→ Assignment: Print exactly the lines below between the line holding "12 | ALD | material" and the line holding "22 | ETCH |", inclusive, and nothing more.

→ Records supplied:
◆ ◆ ◆ ◆ ◆ ◆ ◆

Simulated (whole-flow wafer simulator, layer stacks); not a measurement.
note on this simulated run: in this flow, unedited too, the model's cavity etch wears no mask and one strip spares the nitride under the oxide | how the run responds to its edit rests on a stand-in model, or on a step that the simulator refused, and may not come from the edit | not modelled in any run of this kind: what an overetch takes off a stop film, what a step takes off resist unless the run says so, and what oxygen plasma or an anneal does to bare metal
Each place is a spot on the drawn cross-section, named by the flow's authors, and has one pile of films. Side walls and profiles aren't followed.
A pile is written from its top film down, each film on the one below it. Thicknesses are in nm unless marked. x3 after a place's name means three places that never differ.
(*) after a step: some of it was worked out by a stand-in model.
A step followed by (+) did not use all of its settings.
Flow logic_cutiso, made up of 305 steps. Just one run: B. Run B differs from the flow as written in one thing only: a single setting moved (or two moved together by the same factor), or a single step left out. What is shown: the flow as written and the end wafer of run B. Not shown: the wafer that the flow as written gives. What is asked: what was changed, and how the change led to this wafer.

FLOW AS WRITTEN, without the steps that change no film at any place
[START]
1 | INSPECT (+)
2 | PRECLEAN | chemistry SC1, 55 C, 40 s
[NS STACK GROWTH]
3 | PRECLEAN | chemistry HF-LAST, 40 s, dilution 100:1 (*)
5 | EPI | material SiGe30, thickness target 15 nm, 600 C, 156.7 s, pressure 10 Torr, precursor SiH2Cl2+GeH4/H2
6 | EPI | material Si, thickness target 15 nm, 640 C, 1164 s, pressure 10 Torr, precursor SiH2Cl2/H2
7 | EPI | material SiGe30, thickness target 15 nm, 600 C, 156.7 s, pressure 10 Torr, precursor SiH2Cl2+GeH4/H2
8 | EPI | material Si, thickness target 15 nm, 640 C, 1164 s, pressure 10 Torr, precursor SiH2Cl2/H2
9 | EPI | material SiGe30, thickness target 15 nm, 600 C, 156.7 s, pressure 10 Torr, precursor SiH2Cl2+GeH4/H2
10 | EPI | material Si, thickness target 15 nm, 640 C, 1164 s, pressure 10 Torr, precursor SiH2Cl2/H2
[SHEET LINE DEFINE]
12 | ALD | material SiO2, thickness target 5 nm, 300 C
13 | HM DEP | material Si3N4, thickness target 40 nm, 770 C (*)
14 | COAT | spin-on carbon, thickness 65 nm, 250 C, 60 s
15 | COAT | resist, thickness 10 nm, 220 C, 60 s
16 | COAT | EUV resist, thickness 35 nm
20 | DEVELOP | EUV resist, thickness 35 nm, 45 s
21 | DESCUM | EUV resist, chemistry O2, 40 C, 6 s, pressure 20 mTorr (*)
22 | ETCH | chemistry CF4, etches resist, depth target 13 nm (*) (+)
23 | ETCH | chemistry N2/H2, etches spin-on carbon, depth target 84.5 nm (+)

◆ ◆ ◆ ◆ ◆ ◆ ◆

→ Answer box:
12 | ALD | material SiO2, thickness target 5 nm, 300 C
13 | HM DEP | material Si3N4, thickness target 40 nm, 770 C (*)
14 | COAT | spin-on carbon, thickness 65 nm, 250 C, 60 s
15 | COAT | resist, thickness 10 nm, 220 C, 60 s
16 | COAT | EUV resist, thickness 35 nm
20 | DEVELOP | EUV resist, thickness 35 nm, 45 s
21 | DESCUM | EUV resist, chemistry O2, 40 C, 6 s, pressure 20 mTorr (*)
22 | ETCH | chemistry CF4, etches resist, depth target 13 nm (*) (+)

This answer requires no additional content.